▶ [WORK REQUEST] Repeat the data in full. Every line must match.

....

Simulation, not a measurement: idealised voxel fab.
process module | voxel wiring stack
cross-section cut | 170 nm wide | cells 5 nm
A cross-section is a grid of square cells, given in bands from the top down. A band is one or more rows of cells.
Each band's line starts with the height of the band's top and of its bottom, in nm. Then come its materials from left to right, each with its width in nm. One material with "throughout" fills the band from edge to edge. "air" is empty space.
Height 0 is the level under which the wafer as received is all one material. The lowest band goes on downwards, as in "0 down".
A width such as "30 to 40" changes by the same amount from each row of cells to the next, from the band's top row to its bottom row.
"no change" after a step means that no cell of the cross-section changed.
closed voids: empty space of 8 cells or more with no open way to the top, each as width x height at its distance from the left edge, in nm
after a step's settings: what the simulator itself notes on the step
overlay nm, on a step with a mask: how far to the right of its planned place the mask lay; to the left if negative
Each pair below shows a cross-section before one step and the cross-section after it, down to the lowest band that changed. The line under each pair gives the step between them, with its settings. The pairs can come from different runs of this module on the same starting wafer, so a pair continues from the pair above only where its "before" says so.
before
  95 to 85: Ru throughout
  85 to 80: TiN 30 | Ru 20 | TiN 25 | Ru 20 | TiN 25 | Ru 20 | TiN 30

....

▶ [EXPECTED ANSWER]
Simulation, not a measurement: idealised voxel fab.
process module | voxel wiring stack
cross-section cut | 170 nm wide | cells 5 nm
A cross-section is a grid of square cells, given in bands from the top down. A band is one or more rows of cells.
Each band's line starts with the height of the band's top and of its bottom, in nm. Then come its materials from left to right, each with its width in nm. One material with "throughout" fills the band from edge to edge. "air" is empty space.
Height 0 is the level under which the wafer as received is all one material. The lowest band goes on downwards, as in "0 down".
A width such as "30 to 40" changes by the same amount from each row of cells to the next, from the band's top row to its bottom row.
"no change" after a step means that no cell of the cross-section changed.
closed voids: empty space of 8 cells or more with no open way to the top, each as width x height at its distance from the left edge, in nm
after a step's settings: what the simulator itself notes on the step
overlay nm, on a step with a mask: how far to the right of its planned place the mask lay; to the left if negative
Each pair below shows a cross-section before one step and the cross-section after it, down to the lowest band that changed. The line under each pair gives the step between them, with its settings. The pairs can come from different runs of this module on the same starting wafer, so a pair continues from the pair above only where its "before" says so.
before
  95 to 85: Ru throughout
  85 to 80: TiN 30 | Ru 20 | TiN 25 | Ru 20 | TiN 25 | Ru 20 | TiN 30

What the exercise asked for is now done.